(Record set Opens)
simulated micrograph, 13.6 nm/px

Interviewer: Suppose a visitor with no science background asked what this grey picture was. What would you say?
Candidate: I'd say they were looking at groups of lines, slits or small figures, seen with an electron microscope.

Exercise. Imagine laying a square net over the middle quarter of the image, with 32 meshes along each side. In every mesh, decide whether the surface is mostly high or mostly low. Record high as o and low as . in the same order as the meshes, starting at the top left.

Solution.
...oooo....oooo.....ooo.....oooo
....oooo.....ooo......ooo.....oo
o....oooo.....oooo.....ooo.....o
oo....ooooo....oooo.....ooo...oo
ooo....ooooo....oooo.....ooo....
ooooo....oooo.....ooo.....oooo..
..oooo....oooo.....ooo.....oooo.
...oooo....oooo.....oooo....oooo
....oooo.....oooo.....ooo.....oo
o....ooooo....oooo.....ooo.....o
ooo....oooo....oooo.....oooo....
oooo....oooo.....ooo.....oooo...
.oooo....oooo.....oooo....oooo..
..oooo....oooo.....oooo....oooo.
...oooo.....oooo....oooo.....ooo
(Record set Closes)

Activity
When you answer, repeat each entry exactly as it appears above.

Answer box
simulated micrograph, 13.6 nm/px

Interviewer: Suppose a visitor with no science background asked what this grey picture was. What would you say?
Candidate: I'd say they were looking at groups of lines, slits or small figures, seen with an electron microscope.

Exercise. Imagine laying a square net over the middle quarter of the image, with 32 meshes along each side. In every mesh, decide whether the surface is mostly high or mostly low. Record high as o and low as . in the same order as the meshes, starting at the top left.

Solution.
...oooo....oooo.....ooo.....oooo
....oooo.....ooo......ooo.....oo
o....oooo.....oooo.....ooo.....o
oo....ooooo....oooo.....ooo...oo
ooo....ooooo....oooo.....ooo....
ooooo....oooo.....ooo.....oooo..
..oooo....oooo.....ooo.....oooo.
...oooo....oooo.....oooo....oooo
....oooo.....oooo.....ooo.....oo
o....ooooo....oooo.....ooo.....o
ooo....oooo....oooo.....oooo....
oooo....oooo.....ooo.....oooo...
.oooo....oooo.....oooo....oooo..
..oooo....oooo.....oooo....oooo.
...oooo.....oooo....oooo.....ooo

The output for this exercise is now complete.